Data excerpts |
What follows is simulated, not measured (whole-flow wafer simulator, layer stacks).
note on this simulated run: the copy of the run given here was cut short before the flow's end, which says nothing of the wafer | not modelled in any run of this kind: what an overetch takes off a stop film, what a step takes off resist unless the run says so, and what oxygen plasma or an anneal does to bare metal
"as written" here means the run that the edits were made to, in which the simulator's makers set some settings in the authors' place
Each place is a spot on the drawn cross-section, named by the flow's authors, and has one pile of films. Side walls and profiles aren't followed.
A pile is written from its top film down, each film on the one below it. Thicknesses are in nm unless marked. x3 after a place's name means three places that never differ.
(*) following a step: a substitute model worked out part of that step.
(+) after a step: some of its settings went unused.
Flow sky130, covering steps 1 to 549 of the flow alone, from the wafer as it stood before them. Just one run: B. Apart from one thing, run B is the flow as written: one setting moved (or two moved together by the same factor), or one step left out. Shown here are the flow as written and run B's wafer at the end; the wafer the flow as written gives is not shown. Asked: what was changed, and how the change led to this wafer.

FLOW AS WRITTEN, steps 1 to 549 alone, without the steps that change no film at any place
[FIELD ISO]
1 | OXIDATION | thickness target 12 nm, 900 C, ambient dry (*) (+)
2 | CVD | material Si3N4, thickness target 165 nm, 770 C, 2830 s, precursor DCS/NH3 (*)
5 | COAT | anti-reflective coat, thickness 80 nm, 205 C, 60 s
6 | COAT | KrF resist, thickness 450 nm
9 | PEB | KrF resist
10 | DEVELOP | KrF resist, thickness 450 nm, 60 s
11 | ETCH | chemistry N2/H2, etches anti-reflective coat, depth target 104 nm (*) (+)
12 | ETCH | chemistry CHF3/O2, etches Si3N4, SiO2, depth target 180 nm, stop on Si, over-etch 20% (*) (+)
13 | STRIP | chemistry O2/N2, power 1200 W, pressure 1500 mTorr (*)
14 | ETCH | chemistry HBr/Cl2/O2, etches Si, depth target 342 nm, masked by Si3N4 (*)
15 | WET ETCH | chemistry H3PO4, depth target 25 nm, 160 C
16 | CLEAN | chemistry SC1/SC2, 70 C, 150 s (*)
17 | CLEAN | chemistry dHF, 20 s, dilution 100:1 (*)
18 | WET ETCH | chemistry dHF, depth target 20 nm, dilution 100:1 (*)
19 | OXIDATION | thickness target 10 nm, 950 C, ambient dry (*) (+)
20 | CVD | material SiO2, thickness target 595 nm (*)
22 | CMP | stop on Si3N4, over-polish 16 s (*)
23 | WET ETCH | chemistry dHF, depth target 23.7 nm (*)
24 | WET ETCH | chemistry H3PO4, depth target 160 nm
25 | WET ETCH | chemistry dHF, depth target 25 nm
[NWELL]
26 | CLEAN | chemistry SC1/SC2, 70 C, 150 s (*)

Work instruction |
After locating the line that contains "the authors' place", please copy exactly every line from the start of the records through it, and nothing else.

Answer section |
What follows is simulated, not measured (whole-flow wafer simulator, layer stacks).
note on this simulated run: the copy of the run given here was cut short before the flow's end, which says nothing of the wafer | not modelled in any run of this kind: what an overetch takes off a stop film, what a step takes off resist unless the run says so, and what oxygen plasma or an anneal does to bare metal
"as written" here means the run that the edits were made to, in which the simulator's makers set some settings in the authors' place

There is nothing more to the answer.